Word for word, restate the lines from the start of the data below through the line containing "Usual settings: slow_pump_s".

== Supplied records ==

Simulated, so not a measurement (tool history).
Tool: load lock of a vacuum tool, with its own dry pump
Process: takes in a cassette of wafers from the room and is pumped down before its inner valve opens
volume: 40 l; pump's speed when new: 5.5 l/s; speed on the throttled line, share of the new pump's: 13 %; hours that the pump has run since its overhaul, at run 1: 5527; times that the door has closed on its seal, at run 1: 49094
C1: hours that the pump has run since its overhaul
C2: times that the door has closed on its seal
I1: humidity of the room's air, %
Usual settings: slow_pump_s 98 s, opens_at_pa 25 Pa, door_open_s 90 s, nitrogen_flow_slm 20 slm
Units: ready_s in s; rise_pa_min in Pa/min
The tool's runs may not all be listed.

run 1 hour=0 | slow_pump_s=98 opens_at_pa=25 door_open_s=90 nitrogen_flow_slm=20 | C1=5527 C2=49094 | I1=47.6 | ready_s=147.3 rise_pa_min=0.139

===

Response area
Simulated, so not a measurement (tool history).
Tool: load lock of a vacuum tool, with its own dry pump
Process: takes in a cassette of wafers from the room and is pumped down before its inner valve opens
volume: 40 l; pump's speed when new: 5.5 l/s; speed on the throttled line, share of the new pump's: 13 %; hours that the pump has run since its overhaul, at run 1: 5527; times that the door has closed on its seal, at run 1: 49094
C1: hours that the pump has run since its overhaul
C2: times that the door has closed on its seal
I1: humidity of the room's air, %
Usual settings: slow_pump_s 98 s, opens_at_pa 25 Pa, door_open_s 90 s, nitrogen_flow_slm 20 slm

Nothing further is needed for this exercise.